# Data shown
------------------------------------------------------------------------
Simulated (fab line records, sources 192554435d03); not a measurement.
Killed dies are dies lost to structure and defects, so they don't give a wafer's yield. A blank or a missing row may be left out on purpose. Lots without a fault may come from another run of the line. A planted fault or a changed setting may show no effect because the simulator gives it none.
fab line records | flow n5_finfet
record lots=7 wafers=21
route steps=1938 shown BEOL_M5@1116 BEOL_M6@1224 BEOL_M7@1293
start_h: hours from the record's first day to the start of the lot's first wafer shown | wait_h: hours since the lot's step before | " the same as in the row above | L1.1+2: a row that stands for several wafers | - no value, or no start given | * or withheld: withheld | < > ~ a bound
------------------------------------------------------------------------

Word for word, repeat every record.

# Answer area
Simulated (fab line records, sources 192554435d03); not a measurement.
Killed dies are dies lost to structure and defects, so they don't give a wafer's yield. A blank or a missing row may be left out on purpose. Lots without a fault may come from another run of the line. A planted fault or a changed setting may show no effect because the simulator gives it none.
fab line records | flow n5_finfet
record lots=7 wafers=21
route steps=1938 shown BEOL_M5@1116 BEOL_M6@1224 BEOL_M7@1293
start_h: hours from the record's first day to the start of the lot's first wafer shown | wait_h: hours since the lot's step before | " the same as in the row above | L1.1+2: a row that stands for several wafers | - no value, or no start given | * or withheld: withheld | < > ~ a bound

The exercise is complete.